● **Stored data**:
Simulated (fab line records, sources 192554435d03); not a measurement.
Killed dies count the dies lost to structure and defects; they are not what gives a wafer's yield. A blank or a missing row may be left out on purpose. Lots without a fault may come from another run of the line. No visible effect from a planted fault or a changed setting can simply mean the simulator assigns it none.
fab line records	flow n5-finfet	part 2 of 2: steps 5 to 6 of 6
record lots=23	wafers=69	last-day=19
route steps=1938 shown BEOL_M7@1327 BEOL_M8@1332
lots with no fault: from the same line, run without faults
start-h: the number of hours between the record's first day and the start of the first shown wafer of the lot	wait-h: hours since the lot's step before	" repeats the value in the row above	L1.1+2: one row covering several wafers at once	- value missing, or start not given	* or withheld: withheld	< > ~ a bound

● **Work order**: Scan the listing above for the line that has "Killed dies count", then copy exactly from that line through the line that has "route steps=1938 shown".

● **Expected answer**:
Killed dies count the dies lost to structure and defects; they are not what gives a wafer's yield. A blank or a missing row may be left out on purpose. Lots without a fault may come from another run of the line. No visible effect from a planted fault or a changed setting can simply mean the simulator assigns it none.
fab line records	flow n5-finfet	part 2 of 2: steps 5 to 6 of 6
record lots=23	wafers=69	last-day=19
route steps=1938 shown BEOL_M7@1327 BEOL_M8@1332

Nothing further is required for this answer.